▶ _Information_:
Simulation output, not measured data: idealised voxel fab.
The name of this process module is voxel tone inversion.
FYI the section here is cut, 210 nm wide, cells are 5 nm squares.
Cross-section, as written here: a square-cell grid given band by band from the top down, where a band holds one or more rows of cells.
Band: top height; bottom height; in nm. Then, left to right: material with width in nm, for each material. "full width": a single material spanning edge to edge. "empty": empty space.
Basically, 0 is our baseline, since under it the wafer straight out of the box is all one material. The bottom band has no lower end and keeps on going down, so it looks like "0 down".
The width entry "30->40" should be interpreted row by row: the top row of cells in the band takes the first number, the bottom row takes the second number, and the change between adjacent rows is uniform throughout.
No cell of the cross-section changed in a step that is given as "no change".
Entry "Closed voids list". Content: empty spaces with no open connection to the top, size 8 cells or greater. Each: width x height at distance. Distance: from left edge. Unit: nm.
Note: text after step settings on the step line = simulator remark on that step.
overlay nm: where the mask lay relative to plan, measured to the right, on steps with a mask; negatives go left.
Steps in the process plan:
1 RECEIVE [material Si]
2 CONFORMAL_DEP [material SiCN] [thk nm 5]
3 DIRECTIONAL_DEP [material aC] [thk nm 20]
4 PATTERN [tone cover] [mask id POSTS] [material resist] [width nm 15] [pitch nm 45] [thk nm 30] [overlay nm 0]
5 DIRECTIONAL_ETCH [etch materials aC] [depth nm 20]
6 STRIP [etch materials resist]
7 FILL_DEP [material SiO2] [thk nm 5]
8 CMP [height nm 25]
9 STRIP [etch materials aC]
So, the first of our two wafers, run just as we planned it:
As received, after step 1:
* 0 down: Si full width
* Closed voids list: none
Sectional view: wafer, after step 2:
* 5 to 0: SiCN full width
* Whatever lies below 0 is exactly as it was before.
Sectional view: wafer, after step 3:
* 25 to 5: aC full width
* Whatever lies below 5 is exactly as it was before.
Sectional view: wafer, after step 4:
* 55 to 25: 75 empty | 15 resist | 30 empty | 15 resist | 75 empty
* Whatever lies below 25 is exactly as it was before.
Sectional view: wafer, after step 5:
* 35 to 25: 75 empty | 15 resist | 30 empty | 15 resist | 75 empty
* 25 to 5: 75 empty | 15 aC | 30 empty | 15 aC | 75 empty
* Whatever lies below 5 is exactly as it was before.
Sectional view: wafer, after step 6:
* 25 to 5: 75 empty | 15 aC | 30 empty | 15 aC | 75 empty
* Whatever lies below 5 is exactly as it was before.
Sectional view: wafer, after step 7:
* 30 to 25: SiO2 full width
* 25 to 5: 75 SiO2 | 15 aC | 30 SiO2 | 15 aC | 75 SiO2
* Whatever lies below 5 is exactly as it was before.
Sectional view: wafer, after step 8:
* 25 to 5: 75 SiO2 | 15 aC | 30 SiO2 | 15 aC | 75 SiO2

▶ _Activity_: Your answer should be the lines above, from the line containing "Band: top height;" up to and including the line containing "So, the first", reproduced exactly and with nothing else.

▶ _Answer area_:
Band: top height; bottom height; in nm. Then, left to right: material with width in nm, for each material. "full width": a single material spanning edge to edge. "empty": empty space.
Basically, 0 is our baseline, since under it the wafer straight out of the box is all one material. The bottom band has no lower end and keeps on going down, so it looks like "0 down".
The width entry "30->40" should be interpreted row by row: the top row of cells in the band takes the first number, the bottom row takes the second number, and the change between adjacent rows is uniform throughout.
No cell of the cross-section changed in a step that is given as "no change".
Entry "Closed voids list". Content: empty spaces with no open connection to the top, size 8 cells or greater. Each: width x height at distance. Distance: from left edge. Unit: nm.
Note: text after step settings on the step line = simulator remark on that step.
overlay nm: where the mask lay relative to plan, measured to the right, on steps with a mask; negatives go left.
Steps in the process plan:
1 RECEIVE [material Si]
2 CONFORMAL_DEP [material SiCN] [thk nm 5]
3 DIRECTIONAL_DEP [material aC] [thk nm 20]
4 PATTERN [tone cover] [mask id POSTS] [material resist] [width nm 15] [pitch nm 45] [thk nm 30] [overlay nm 0]
5 DIRECTIONAL_ETCH [etch materials aC] [depth nm 20]
6 STRIP [etch materials resist]
7 FILL_DEP [material SiO2] [thk nm 5]
8 CMP [height nm 25]
9 STRIP [etch materials aC]
So, the first of our two wafers, run just as we planned it:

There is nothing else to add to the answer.